_Extracted information:_
= Beginning of Section =

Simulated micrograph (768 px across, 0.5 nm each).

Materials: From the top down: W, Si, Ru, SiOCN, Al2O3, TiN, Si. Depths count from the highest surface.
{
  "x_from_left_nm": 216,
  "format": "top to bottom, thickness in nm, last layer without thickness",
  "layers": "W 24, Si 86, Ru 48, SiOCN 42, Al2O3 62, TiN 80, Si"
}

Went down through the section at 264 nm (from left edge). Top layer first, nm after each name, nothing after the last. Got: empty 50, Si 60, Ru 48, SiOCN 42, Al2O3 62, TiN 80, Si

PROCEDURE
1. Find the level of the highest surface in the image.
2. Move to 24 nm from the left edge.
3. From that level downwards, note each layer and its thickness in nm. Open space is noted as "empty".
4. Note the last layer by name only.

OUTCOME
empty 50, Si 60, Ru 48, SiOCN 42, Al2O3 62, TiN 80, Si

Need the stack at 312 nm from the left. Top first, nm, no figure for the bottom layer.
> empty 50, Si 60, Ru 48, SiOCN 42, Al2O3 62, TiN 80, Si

= End of Section =

_Work task:_ Give back the records above exactly, limited to the lines between the one holding "1. Find the" and the one holding "Need the stack", inclusive.

_Response box:_
1. Find the level of the highest surface in the image.
2. Move to 24 nm from the left edge.
3. From that level downwards, note each layer and its thickness in nm. Open space is noted as "empty".
4. Note the last layer by name only.

OUTCOME
empty 50, Si 60, Ru 48, SiOCN 42, Al2O3 62, TiN 80, Si

Need the stack at 312 nm from the left. Top first, nm, no figure for the bottom layer.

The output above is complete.